* Dataset extract *
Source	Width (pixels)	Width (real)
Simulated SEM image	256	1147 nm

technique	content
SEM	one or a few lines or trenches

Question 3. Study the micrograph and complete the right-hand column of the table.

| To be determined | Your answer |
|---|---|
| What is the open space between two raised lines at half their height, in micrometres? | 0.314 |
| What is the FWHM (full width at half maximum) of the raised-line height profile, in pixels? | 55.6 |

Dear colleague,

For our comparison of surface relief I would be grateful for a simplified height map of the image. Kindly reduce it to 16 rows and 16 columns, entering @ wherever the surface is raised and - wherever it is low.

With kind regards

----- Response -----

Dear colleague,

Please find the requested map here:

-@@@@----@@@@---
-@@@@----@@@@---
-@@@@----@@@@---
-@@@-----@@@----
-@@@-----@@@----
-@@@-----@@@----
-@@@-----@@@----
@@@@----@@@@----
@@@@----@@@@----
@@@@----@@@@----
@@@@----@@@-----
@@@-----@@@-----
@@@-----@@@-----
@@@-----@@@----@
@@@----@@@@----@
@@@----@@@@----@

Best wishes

* Assignment *
When you repeat the data, keep each line exactly as given.

* Written solution *
Source	Width (pixels)	Width (real)
Simulated SEM image	256	1147 nm

technique	content
SEM	one or a few lines or trenches

Question 3. Study the micrograph and complete the right-hand column of the table.

| To be determined | Your answer |
|---|---|
| What is the open space between two raised lines at half their height, in micrometres? | 0.314 |
| What is the FWHM (full width at half maximum) of the raised-line height profile, in pixels? | 55.6 |

Dear colleague,

For our comparison of surface relief I would be grateful for a simplified height map of the image. Kindly reduce it to 16 rows and 16 columns, entering @ wherever the surface is raised and - wherever it is low.

With kind regards

----- Response -----

Dear colleague,

Please find the requested map here:

-@@@@----@@@@---
-@@@@----@@@@---
-@@@@----@@@@---
-@@@-----@@@----
-@@@-----@@@----
-@@@-----@@@----
-@@@-----@@@----
@@@@----@@@@----
@@@@----@@@@----
@@@@----@@@@----
@@@@----@@@-----
@@@-----@@@-----
@@@-----@@@-----
@@@-----@@@----@
@@@----@@@@----@
@@@----@@@@----@

Best wishes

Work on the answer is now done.